WORK ORDER:
Below are several entries. Transcribe exactly those lines that fall from the one with "## THE READING" through the one with "CAR-EUV_of_BEOL_M4_COAT_22.thk_nm (the simulator's", end lines included.

INFORMATION PROVIDED:
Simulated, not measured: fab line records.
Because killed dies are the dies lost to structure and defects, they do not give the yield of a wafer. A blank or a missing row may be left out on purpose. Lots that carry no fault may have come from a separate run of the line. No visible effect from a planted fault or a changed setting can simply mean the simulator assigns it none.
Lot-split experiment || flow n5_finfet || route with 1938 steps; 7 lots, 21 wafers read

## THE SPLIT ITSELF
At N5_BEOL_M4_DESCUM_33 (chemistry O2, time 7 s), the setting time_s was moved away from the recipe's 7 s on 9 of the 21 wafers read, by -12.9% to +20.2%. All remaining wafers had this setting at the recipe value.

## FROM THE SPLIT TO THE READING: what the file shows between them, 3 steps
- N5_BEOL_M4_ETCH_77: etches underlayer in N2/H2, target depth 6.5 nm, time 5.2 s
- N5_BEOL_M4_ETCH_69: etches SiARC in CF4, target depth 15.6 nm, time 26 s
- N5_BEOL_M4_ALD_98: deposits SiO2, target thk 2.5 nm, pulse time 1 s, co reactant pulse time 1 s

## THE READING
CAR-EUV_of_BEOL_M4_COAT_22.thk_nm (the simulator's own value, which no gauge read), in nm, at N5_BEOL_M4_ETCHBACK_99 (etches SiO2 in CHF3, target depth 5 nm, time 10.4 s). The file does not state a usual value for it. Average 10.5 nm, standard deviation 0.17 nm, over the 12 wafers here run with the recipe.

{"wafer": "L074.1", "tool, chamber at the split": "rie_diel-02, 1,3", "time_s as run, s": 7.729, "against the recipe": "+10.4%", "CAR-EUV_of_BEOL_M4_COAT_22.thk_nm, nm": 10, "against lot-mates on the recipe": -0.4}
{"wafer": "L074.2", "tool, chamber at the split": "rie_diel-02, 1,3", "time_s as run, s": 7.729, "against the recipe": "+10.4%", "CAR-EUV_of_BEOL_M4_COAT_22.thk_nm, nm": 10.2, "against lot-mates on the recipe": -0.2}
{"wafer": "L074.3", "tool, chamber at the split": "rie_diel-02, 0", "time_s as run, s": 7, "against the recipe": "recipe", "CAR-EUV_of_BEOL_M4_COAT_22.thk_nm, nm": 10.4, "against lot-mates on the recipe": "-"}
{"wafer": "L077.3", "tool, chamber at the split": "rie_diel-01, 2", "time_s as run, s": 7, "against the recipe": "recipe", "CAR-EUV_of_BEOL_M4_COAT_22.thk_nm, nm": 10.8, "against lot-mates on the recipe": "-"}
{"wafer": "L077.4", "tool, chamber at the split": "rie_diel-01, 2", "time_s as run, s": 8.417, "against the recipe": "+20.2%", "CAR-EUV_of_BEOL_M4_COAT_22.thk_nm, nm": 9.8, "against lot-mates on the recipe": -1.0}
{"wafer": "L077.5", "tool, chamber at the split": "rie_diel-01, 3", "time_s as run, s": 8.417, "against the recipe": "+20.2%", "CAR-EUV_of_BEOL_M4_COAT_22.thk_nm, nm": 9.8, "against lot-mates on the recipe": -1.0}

YOUR RESPONSE:
## THE READING
CAR-EUV_of_BEOL_M4_COAT_22.thk_nm (the simulator's own value, which no gauge read), in nm, at N5_BEOL_M4_ETCHBACK_99 (etches SiO2 in CHF3, target depth 5 nm, time 10.4 s). The file does not state a usual value for it. Average 10.5 nm, standard deviation 0.17 nm, over the 12 wafers here run with the recipe.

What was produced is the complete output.